BRIEF:
Within the material below, locate the line with "17 op SELECTIVE_ETCH" and the line with "19 op DIRECTIONAL_DEP", then return those two lines and all lines between them, exactly as written.

──────

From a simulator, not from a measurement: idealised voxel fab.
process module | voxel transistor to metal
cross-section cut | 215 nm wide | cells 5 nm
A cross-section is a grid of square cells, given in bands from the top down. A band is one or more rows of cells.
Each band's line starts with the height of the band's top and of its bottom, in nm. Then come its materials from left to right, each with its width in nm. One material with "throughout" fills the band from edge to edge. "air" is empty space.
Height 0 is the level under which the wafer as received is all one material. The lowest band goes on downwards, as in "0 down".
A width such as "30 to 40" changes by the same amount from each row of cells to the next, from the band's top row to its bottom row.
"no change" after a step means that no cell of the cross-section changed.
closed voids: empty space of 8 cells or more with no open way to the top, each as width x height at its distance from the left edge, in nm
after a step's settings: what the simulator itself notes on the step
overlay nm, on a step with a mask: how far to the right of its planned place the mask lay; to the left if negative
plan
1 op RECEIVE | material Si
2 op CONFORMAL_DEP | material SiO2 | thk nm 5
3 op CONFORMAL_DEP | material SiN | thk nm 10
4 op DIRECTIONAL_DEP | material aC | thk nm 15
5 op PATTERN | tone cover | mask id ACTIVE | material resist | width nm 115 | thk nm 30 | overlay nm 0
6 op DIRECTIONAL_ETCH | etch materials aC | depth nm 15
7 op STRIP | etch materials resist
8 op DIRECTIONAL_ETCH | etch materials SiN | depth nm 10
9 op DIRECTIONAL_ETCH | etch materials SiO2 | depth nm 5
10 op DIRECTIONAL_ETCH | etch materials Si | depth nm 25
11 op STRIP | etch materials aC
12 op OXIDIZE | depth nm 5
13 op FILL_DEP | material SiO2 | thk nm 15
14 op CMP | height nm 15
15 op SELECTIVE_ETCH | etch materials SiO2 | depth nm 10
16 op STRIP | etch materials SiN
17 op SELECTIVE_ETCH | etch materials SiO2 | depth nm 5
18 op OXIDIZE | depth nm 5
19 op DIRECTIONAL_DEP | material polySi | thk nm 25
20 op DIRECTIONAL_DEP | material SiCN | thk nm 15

──────

EXERCISE ANSWER:
17 op SELECTIVE_ETCH | etch materials SiO2 | depth nm 5
18 op OXIDIZE | depth nm 5
19 op DIRECTIONAL_DEP | material polySi | thk nm 25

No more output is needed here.